** Records provided follows **

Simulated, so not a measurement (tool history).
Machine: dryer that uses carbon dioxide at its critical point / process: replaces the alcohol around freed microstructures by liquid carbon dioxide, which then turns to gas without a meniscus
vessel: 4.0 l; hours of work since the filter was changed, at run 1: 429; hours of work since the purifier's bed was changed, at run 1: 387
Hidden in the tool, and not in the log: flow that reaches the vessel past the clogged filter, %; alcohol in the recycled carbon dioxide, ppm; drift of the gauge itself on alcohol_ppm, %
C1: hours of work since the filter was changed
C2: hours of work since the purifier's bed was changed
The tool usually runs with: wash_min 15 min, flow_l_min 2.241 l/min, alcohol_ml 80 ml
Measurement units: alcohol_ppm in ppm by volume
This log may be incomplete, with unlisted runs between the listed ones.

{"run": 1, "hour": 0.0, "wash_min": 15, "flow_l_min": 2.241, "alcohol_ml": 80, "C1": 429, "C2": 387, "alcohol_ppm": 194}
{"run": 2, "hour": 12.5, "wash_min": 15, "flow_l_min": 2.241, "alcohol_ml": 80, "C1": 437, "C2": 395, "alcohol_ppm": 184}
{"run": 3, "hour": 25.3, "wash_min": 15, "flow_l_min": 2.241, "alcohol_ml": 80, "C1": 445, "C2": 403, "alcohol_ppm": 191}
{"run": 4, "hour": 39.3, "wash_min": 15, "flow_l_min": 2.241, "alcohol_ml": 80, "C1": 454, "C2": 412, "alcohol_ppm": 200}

** End of Records provided **

Requirement:
Would you copy, unchanged, the stretch of the records above that begins at the line containing "Hidden in the" and ends at the line containing "C1: hours of", and only that?

Solution:
Hidden in the tool, and not in the log: flow that reaches the vessel past the clogged filter, %; alcohol in the recycled carbon dioxide, ppm; drift of the gauge itself on alcohol_ppm, %
C1: hours of work since the filter was changed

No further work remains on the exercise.